*** RECORDS SUPPLIED Section Begins ***

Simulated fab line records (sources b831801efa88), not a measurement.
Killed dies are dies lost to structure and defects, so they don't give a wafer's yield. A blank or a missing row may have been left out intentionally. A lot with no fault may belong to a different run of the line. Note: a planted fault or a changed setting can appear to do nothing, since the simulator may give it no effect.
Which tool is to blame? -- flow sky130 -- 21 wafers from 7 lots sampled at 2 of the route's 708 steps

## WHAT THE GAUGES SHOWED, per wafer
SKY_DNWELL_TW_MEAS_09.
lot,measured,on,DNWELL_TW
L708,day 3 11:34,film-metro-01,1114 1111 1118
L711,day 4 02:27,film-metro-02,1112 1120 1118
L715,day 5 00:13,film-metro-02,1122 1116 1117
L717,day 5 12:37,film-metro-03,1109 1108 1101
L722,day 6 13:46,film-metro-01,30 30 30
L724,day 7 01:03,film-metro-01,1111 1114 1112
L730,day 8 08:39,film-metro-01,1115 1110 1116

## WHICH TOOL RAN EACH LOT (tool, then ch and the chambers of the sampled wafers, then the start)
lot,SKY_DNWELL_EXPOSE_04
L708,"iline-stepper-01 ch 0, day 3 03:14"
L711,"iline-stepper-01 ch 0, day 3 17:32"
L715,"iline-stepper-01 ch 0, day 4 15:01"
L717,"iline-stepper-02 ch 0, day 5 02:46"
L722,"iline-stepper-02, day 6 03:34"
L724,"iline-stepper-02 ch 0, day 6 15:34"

*** RECORDS SUPPLIED Section Ends ***

§ **ASSIGNMENT**:
Begin with the first line of the records and reproduce each line as is, ending with the line that holds "lot,measured,on,DNWELL_TW".

§ **ANSWER SECTION**:
Simulated fab line records (sources b831801efa88), not a measurement.
Killed dies are dies lost to structure and defects, so they don't give a wafer's yield. A blank or a missing row may have been left out intentionally. A lot with no fault may belong to a different run of the line. Note: a planted fault or a changed setting can appear to do nothing, since the simulator may give it no effect.
Which tool is to blame? -- flow sky130 -- 21 wafers from 7 lots sampled at 2 of the route's 708 steps

## WHAT THE GAUGES SHOWED, per wafer
SKY_DNWELL_TW_MEAS_09.
lot,measured,on,DNWELL_TW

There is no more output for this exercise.